WORK ITEM.
The entries below contain a stretch that opens with the line containing "Each place is" and closes with the line containing "(+) following a"; set down that stretch exactly, both ends included, and nothing else.

DATA SUPPLIED.
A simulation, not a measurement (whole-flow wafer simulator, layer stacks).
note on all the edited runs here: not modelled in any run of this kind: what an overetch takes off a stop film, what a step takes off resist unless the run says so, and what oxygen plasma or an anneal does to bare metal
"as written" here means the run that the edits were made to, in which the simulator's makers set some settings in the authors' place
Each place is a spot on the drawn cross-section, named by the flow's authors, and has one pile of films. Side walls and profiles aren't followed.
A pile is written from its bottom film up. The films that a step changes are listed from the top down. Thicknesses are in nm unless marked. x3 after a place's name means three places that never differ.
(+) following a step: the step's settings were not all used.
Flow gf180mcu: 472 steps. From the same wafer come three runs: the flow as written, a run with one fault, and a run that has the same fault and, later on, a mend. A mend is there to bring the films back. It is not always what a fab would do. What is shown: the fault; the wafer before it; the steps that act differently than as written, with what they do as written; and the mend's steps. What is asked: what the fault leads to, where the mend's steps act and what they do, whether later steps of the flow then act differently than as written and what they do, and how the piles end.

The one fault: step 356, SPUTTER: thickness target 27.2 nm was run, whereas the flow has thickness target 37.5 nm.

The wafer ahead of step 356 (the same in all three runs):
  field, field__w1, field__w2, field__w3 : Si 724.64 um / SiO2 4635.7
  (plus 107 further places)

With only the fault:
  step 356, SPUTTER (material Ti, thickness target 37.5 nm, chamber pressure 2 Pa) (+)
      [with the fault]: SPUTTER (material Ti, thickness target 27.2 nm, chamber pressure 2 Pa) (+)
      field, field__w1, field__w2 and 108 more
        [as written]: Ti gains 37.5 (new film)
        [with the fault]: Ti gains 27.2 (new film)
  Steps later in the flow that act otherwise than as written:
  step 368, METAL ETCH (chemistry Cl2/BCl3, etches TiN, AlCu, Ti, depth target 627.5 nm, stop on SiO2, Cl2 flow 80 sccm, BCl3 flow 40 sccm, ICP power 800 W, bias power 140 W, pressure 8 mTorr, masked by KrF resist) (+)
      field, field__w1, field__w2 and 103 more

EXERCISE OUTPUT.
Each place is a spot on the drawn cross-section, named by the flow's authors, and has one pile of films. Side walls and profiles aren't followed.
A pile is written from its bottom film up. The films that a step changes are listed from the top down. Thicknesses are in nm unless marked. x3 after a place's name means three places that never differ.
(+) following a step: the step's settings were not all used.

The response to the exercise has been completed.